### Entries supplied
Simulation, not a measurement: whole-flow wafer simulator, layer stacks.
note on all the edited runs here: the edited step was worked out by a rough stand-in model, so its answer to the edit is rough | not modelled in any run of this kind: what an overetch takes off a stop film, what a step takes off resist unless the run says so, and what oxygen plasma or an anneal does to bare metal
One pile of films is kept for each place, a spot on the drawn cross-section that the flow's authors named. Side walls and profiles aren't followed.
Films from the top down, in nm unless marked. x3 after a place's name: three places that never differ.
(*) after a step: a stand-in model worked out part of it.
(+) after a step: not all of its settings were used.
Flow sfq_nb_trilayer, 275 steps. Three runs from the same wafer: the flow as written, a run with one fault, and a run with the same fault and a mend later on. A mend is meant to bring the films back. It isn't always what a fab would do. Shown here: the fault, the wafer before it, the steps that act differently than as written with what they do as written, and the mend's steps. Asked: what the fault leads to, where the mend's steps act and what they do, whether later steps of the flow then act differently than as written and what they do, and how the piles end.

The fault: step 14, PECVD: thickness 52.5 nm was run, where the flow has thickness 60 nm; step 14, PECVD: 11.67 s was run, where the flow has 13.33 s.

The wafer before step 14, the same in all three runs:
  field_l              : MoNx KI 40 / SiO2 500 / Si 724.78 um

### Work request
Write out all the records above again, exactly as they stand.

### Exercise answer
Simulation, not a measurement: whole-flow wafer simulator, layer stacks.
note on all the edited runs here: the edited step was worked out by a rough stand-in model, so its answer to the edit is rough | not modelled in any run of this kind: what an overetch takes off a stop film, what a step takes off resist unless the run says so, and what oxygen plasma or an anneal does to bare metal
One pile of films is kept for each place, a spot on the drawn cross-section that the flow's authors named. Side walls and profiles aren't followed.
Films from the top down, in nm unless marked. x3 after a place's name: three places that never differ.
(*) after a step: a stand-in model worked out part of it.
(+) after a step: not all of its settings were used.
Flow sfq_nb_trilayer, 275 steps. Three runs from the same wafer: the flow as written, a run with one fault, and a run with the same fault and a mend later on. A mend is meant to bring the films back. It isn't always what a fab would do. Shown here: the fault, the wafer before it, the steps that act differently than as written with what they do as written, and the mend's steps. Asked: what the fault leads to, where the mend's steps act and what they do, whether later steps of the flow then act differently than as written and what they do, and how the piles end.

The fault: step 14, PECVD: thickness 52.5 nm was run, where the flow has thickness 60 nm; step 14, PECVD: 11.67 s was run, where the flow has 13.33 s.

The wafer before step 14, the same in all three runs:
  field_l              : MoNx KI 40 / SiO2 500 / Si 724.78 um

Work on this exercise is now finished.